→ Exercise:
Each record below should appear again exactly as written.

Data listing: Begin
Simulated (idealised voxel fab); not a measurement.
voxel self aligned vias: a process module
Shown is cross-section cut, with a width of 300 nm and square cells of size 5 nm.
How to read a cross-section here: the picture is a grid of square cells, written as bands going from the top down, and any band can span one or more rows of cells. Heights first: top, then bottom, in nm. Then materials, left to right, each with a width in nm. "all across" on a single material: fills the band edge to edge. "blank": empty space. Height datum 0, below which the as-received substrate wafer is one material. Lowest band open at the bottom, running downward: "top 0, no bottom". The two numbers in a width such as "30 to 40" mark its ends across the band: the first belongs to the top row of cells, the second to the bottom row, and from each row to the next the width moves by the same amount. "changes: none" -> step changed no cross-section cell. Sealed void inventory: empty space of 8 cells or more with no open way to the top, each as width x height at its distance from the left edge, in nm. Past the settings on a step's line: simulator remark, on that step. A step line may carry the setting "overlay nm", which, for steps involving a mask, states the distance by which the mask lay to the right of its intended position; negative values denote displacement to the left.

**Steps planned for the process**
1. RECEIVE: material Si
Data listing: End

→ Answer section:
Simulated (idealised voxel fab); not a measurement.
voxel self aligned vias: a process module
Shown is cross-section cut, with a width of 300 nm and square cells of size 5 nm.
How to read a cross-section here: the picture is a grid of square cells, written as bands going from the top down, and any band can span one or more rows of cells. Heights first: top, then bottom, in nm. Then materials, left to right, each with a width in nm. "all across" on a single material: fills the band edge to edge. "blank": empty space. Height datum 0, below which the as-received substrate wafer is one material. Lowest band open at the bottom, running downward: "top 0, no bottom". The two numbers in a width such as "30 to 40" mark its ends across the band: the first belongs to the top row of cells, the second to the bottom row, and from each row to the next the width moves by the same amount. "changes: none" -> step changed no cross-section cell. Sealed void inventory: empty space of 8 cells or more with no open way to the top, each as width x height at its distance from the left edge, in nm. Past the settings on a step's line: simulator remark, on that step. A step line may carry the setting "overlay nm", which, for steps involving a mask, states the distance by which the mask lay to the right of its intended position; negative values denote displacement to the left.

**Steps planned for the process**
1. RECEIVE: material Si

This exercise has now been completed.